Segment Start: Data shown
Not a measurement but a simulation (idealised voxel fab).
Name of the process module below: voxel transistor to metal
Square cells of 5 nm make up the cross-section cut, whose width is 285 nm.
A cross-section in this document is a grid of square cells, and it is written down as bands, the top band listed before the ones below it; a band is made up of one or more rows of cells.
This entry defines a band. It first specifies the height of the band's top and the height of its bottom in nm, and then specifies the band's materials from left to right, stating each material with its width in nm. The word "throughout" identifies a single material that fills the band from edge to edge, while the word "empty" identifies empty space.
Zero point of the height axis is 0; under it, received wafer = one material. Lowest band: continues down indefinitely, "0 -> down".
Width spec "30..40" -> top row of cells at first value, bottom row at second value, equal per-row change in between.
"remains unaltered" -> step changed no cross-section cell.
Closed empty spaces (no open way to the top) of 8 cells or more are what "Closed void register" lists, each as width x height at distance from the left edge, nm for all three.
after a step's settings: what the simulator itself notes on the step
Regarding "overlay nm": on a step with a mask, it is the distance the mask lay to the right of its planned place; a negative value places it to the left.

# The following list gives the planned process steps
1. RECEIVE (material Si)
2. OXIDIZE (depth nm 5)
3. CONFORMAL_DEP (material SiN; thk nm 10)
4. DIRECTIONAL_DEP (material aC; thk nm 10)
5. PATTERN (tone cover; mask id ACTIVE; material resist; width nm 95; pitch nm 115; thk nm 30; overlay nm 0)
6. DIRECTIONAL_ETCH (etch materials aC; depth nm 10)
Segment End: Data shown

→ **Work item**
Your answer must be the full set of records above, reproduced exactly.

→ **Exercise result**
Not a measurement but a simulation (idealised voxel fab).
Name of the process module below: voxel transistor to metal
Square cells of 5 nm make up the cross-section cut, whose width is 285 nm.
A cross-section in this document is a grid of square cells, and it is written down as bands, the top band listed before the ones below it; a band is made up of one or more rows of cells.
This entry defines a band. It first specifies the height of the band's top and the height of its bottom in nm, and then specifies the band's materials from left to right, stating each material with its width in nm. The word "throughout" identifies a single material that fills the band from edge to edge, while the word "empty" identifies empty space.
Zero point of the height axis is 0; under it, received wafer = one material. Lowest band: continues down indefinitely, "0 -> down".
Width spec "30..40" -> top row of cells at first value, bottom row at second value, equal per-row change in between.
"remains unaltered" -> step changed no cross-section cell.
Closed empty spaces (no open way to the top) of 8 cells or more are what "Closed void register" lists, each as width x height at distance from the left edge, nm for all three.
after a step's settings: what the simulator itself notes on the step
Regarding "overlay nm": on a step with a mask, it is the distance the mask lay to the right of its planned place; a negative value places it to the left.

# The following list gives the planned process steps
1. RECEIVE (material Si)
2. OXIDIZE (depth nm 5)
3. CONFORMAL_DEP (material SiN; thk nm 10)
4. DIRECTIONAL_DEP (material aC; thk nm 10)
5. PATTERN (tone cover; mask id ACTIVE; material resist; width nm 95; pitch nm 115; thk nm 30; overlay nm 0)
6. DIRECTIONAL_ETCH (etch materials aC; depth nm 10)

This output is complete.